Without any change, set down every record below.

Start of Input data
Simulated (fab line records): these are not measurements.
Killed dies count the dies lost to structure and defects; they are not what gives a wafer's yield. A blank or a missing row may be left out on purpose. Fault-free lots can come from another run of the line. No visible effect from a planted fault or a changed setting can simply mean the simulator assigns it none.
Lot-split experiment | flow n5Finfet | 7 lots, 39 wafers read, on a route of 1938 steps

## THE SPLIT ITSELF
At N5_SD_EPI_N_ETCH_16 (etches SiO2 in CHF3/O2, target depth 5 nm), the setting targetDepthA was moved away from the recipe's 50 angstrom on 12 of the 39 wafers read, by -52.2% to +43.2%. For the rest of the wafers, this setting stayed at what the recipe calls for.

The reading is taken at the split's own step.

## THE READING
End of Input data

**Response**
Simulated (fab line records): these are not measurements.
Killed dies count the dies lost to structure and defects; they are not what gives a wafer's yield. A blank or a missing row may be left out on purpose. Fault-free lots can come from another run of the line. No visible effect from a planted fault or a changed setting can simply mean the simulator assigns it none.
Lot-split experiment | flow n5Finfet | 7 lots, 39 wafers read, on a route of 1938 steps

## THE SPLIT ITSELF
At N5_SD_EPI_N_ETCH_16 (etches SiO2 in CHF3/O2, target depth 5 nm), the setting targetDepthA was moved away from the recipe's 50 angstrom on 12 of the 39 wafers read, by -52.2% to +43.2%. For the rest of the wafers, this setting stayed at what the recipe calls for.

The reading is taken at the split's own step.

## THE READING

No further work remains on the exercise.